- Data supplied -
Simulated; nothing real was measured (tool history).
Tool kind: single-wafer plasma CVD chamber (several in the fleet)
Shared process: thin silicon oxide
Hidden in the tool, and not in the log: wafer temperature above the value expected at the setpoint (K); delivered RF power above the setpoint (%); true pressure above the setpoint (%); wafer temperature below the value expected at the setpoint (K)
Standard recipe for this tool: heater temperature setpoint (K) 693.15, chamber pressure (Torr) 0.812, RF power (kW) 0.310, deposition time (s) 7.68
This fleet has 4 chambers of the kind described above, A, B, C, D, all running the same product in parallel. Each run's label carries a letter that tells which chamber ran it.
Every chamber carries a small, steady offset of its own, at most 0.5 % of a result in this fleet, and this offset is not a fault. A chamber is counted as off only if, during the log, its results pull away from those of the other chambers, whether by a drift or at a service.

- Exercise -
Exactly as they stand, restate all the lines of the listing.

- Exercise response -
Simulated; nothing real was measured (tool history).
Tool kind: single-wafer plasma CVD chamber (several in the fleet)
Shared process: thin silicon oxide
Hidden in the tool, and not in the log: wafer temperature above the value expected at the setpoint (K); delivered RF power above the setpoint (%); true pressure above the setpoint (%); wafer temperature below the value expected at the setpoint (K)
Standard recipe for this tool: heater temperature setpoint (K) 693.15, chamber pressure (Torr) 0.812, RF power (kW) 0.310, deposition time (s) 7.68
This fleet has 4 chambers of the kind described above, A, B, C, D, all running the same product in parallel. Each run's label carries a letter that tells which chamber ran it.
Every chamber carries a small, steady offset of its own, at most 0.5 % of a result in this fleet, and this offset is not a fault. A chamber is counted as off only if, during the log, its results pull away from those of the other chambers, whether by a drift or at a service.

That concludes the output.